Assigned task: Print the complete set of entries exactly.

Available data:
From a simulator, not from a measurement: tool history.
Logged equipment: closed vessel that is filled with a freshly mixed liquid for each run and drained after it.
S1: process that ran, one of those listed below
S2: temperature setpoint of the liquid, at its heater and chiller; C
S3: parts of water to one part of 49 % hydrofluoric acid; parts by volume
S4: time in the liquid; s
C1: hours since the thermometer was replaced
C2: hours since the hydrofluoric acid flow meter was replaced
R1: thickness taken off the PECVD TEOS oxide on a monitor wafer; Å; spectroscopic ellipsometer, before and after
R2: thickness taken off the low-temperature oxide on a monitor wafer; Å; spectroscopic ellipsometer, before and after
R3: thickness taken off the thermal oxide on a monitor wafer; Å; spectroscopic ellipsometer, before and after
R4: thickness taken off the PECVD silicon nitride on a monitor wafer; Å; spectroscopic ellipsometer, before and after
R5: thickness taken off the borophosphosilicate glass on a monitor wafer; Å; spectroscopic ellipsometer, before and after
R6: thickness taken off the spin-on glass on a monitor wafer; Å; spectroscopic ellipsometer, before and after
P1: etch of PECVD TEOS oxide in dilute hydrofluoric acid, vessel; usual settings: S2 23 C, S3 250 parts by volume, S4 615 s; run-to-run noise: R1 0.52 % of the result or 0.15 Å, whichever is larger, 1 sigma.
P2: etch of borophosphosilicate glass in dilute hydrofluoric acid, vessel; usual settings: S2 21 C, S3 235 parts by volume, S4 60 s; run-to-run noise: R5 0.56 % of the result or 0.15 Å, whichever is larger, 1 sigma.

Result:
From a simulator, not from a measurement: tool history.
Logged equipment: closed vessel that is filled with a freshly mixed liquid for each run and drained after it.
S1: process that ran, one of those listed below
S2: temperature setpoint of the liquid, at its heater and chiller; C
S3: parts of water to one part of 49 % hydrofluoric acid; parts by volume
S4: time in the liquid; s
C1: hours since the thermometer was replaced
C2: hours since the hydrofluoric acid flow meter was replaced
R1: thickness taken off the PECVD TEOS oxide on a monitor wafer; Å; spectroscopic ellipsometer, before and after
R2: thickness taken off the low-temperature oxide on a monitor wafer; Å; spectroscopic ellipsometer, before and after
R3: thickness taken off the thermal oxide on a monitor wafer; Å; spectroscopic ellipsometer, before and after
R4: thickness taken off the PECVD silicon nitride on a monitor wafer; Å; spectroscopic ellipsometer, before and after
R5: thickness taken off the borophosphosilicate glass on a monitor wafer; Å; spectroscopic ellipsometer, before and after
R6: thickness taken off the spin-on glass on a monitor wafer; Å; spectroscopic ellipsometer, before and after
P1: etch of PECVD TEOS oxide in dilute hydrofluoric acid, vessel; usual settings: S2 23 C, S3 250 parts by volume, S4 615 s; run-to-run noise: R1 0.52 % of the result or 0.15 Å, whichever is larger, 1 sigma.
P2: etch of borophosphosilicate glass in dilute hydrofluoric acid, vessel; usual settings: S2 21 C, S3 235 parts by volume, S4 60 s; run-to-run noise: R5 0.56 % of the result or 0.15 Å, whichever is larger, 1 sigma.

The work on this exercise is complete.